Restate all of the entries exactly, each line as it stands.

**Supplied entries**
=== Section Start ===

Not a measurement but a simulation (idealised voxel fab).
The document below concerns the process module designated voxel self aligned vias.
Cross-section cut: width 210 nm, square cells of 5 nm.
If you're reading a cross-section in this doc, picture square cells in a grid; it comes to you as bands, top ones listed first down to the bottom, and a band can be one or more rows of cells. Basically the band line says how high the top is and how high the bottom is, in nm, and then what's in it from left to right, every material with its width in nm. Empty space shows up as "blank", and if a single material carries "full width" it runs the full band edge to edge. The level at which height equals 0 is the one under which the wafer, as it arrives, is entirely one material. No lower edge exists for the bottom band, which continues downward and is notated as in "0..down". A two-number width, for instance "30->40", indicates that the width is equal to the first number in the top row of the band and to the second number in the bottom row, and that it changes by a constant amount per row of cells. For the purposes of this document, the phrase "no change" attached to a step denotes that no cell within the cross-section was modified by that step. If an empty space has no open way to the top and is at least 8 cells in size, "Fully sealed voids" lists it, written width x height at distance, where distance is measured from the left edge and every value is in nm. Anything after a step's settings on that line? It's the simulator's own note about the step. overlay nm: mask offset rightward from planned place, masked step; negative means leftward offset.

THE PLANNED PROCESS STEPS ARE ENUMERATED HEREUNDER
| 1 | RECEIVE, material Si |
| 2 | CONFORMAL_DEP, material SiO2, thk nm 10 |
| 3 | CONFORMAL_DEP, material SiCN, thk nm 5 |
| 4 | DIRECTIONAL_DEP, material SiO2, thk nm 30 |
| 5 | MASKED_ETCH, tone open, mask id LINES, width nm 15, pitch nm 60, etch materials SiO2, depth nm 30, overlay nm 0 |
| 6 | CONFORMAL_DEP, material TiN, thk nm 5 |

=== Section End ===

**Task output**
Not a measurement but a simulation (idealised voxel fab).
The document below concerns the process module designated voxel self aligned vias.
Cross-section cut: width 210 nm, square cells of 5 nm.
If you're reading a cross-section in this doc, picture square cells in a grid; it comes to you as bands, top ones listed first down to the bottom, and a band can be one or more rows of cells. Basically the band line says how high the top is and how high the bottom is, in nm, and then what's in it from left to right, every material with its width in nm. Empty space shows up as "blank", and if a single material carries "full width" it runs the full band edge to edge. The level at which height equals 0 is the one under which the wafer, as it arrives, is entirely one material. No lower edge exists for the bottom band, which continues downward and is notated as in "0..down". A two-number width, for instance "30->40", indicates that the width is equal to the first number in the top row of the band and to the second number in the bottom row, and that it changes by a constant amount per row of cells. For the purposes of this document, the phrase "no change" attached to a step denotes that no cell within the cross-section was modified by that step. If an empty space has no open way to the top and is at least 8 cells in size, "Fully sealed voids" lists it, written width x height at distance, where distance is measured from the left edge and every value is in nm. Anything after a step's settings on that line? It's the simulator's own note about the step. overlay nm: mask offset rightward from planned place, masked step; negative means leftward offset.

THE PLANNED PROCESS STEPS ARE ENUMERATED HEREUNDER
| 1 | RECEIVE, material Si |
| 2 | CONFORMAL_DEP, material SiO2, thk nm 10 |
| 3 | CONFORMAL_DEP, material SiCN, thk nm 5 |
| 4 | DIRECTIONAL_DEP, material SiO2, thk nm 30 |
| 5 | MASKED_ETCH, tone open, mask id LINES, width nm 15, pitch nm 60, etch materials SiO2, depth nm 30, overlay nm 0 |
| 6 | CONFORMAL_DEP, material TiN, thk nm 5 |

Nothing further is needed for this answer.